**WORK ORDER:**
Reproduce each line of the data exactly as it is.

· · ·

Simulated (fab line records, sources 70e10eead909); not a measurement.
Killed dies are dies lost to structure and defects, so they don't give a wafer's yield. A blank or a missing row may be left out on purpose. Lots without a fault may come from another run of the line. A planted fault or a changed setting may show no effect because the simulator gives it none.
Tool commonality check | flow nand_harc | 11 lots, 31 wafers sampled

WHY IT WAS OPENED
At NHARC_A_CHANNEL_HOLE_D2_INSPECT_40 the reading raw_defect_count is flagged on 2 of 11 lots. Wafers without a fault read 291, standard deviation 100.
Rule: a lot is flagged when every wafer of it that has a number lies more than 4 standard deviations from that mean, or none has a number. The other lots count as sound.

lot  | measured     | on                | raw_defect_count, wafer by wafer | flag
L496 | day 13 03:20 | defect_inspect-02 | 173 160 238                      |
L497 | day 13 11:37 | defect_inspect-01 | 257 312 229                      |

· · ·

**ANSWER AREA:**
Simulated (fab line records, sources 70e10eead909); not a measurement.
Killed dies are dies lost to structure and defects, so they don't give a wafer's yield. A blank or a missing row may be left out on purpose. Lots without a fault may come from another run of the line. A planted fault or a changed setting may show no effect because the simulator gives it none.
Tool commonality check | flow nand_harc | 11 lots, 31 wafers sampled

WHY IT WAS OPENED
At NHARC_A_CHANNEL_HOLE_D2_INSPECT_40 the reading raw_defect_count is flagged on 2 of 11 lots. Wafers without a fault read 291, standard deviation 100.
Rule: a lot is flagged when every wafer of it that has a number lies more than 4 standard deviations from that mean, or none has a number. The other lots count as sound.

lot  | measured     | on                | raw_defect_count, wafer by wafer | flag
L496 | day 13 03:20 | defect_inspect-02 | 173 160 238                      |
L497 | day 13 11:37 | defect_inspect-01 | 257 312 229                      |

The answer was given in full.